##############################

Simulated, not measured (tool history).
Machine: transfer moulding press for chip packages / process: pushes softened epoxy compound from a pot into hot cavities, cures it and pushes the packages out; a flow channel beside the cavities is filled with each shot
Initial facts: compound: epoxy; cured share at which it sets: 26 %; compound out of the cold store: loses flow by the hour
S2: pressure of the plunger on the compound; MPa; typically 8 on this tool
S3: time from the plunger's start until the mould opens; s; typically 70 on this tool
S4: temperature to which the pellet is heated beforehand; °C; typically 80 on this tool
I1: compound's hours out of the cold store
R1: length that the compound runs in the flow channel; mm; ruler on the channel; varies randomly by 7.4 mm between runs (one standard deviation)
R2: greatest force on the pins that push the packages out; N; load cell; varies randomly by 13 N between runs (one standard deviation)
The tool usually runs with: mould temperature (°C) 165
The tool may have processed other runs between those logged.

##############################

• _Work order_
Please print the material above exactly as it appears, from its first line through the line containing "I1: compound's hours out of the cold store", inclusive, and stop there.

• _Answer area_
Simulated, not measured (tool history).
Machine: transfer moulding press for chip packages / process: pushes softened epoxy compound from a pot into hot cavities, cures it and pushes the packages out; a flow channel beside the cavities is filled with each shot
Initial facts: compound: epoxy; cured share at which it sets: 26 %; compound out of the cold store: loses flow by the hour
S2: pressure of the plunger on the compound; MPa; typically 8 on this tool
S3: time from the plunger's start until the mould opens; s; typically 70 on this tool
S4: temperature to which the pellet is heated beforehand; °C; typically 80 on this tool
I1: compound's hours out of the cold store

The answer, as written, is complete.